Data extracts: Begin

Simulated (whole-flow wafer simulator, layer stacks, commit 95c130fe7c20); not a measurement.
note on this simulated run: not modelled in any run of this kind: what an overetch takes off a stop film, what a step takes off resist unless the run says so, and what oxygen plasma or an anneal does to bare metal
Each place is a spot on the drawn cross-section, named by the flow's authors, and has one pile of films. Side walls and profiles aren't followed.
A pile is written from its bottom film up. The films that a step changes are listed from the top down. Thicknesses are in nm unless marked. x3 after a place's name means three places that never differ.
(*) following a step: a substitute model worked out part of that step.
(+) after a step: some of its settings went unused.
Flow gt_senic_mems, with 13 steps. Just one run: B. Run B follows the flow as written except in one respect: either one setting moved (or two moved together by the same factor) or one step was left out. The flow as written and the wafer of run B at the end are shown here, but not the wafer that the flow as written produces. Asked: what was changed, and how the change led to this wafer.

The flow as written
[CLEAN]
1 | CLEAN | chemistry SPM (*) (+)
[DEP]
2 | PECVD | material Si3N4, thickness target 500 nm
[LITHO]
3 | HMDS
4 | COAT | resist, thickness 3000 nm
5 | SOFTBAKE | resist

Data extracts: End

● **Required action**:
Nothing but an exact transcription of the records is expected.

● **Answer box**:
Simulated (whole-flow wafer simulator, layer stacks, commit 95c130fe7c20); not a measurement.
note on this simulated run: not modelled in any run of this kind: what an overetch takes off a stop film, what a step takes off resist unless the run says so, and what oxygen plasma or an anneal does to bare metal
Each place is a spot on the drawn cross-section, named by the flow's authors, and has one pile of films. Side walls and profiles aren't followed.
A pile is written from its bottom film up. The films that a step changes are listed from the top down. Thicknesses are in nm unless marked. x3 after a place's name means three places that never differ.
(*) following a step: a substitute model worked out part of that step.
(+) after a step: some of its settings went unused.
Flow gt_senic_mems, with 13 steps. Just one run: B. Run B follows the flow as written except in one respect: either one setting moved (or two moved together by the same factor) or one step was left out. The flow as written and the wafer of run B at the end are shown here, but not the wafer that the flow as written produces. Asked: what was changed, and how the change led to this wafer.

The flow as written
[CLEAN]
1 | CLEAN | chemistry SPM (*) (+)
[DEP]
2 | PECVD | material Si3N4, thickness target 500 nm
[LITHO]
3 | HMDS
4 | COAT | resist, thickness 3000 nm
5 | SOFTBAKE | resist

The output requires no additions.